> Action item
Retype each line exactly as it stands, beginning at the first line of the material and finishing with the line that contains "For our comparison".

▬▬▬▬▬▬▬▬▬▬

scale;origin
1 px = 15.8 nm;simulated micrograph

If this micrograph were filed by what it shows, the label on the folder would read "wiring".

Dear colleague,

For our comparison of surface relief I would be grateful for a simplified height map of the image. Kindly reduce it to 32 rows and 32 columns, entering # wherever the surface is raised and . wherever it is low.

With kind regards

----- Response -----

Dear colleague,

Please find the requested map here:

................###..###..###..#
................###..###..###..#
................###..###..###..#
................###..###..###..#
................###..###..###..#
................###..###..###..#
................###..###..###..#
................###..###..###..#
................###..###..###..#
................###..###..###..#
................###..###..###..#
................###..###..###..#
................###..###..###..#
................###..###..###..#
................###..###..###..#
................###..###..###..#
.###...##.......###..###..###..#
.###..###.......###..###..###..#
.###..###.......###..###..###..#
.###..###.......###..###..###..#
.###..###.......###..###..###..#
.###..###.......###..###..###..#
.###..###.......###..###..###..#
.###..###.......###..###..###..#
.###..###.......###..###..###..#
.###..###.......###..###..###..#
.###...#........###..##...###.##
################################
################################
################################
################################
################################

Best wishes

▬▬▬▬▬▬▬▬▬▬

> Answer space
scale;origin
1 px = 15.8 nm;simulated micrograph

If this micrograph were filed by what it shows, the label on the folder would read "wiring".

Dear colleague,

For our comparison of surface relief I would be grateful for a simplified height map of the image. Kindly reduce it to 32 rows and 32 columns, entering # wherever the surface is raised and . wherever it is low.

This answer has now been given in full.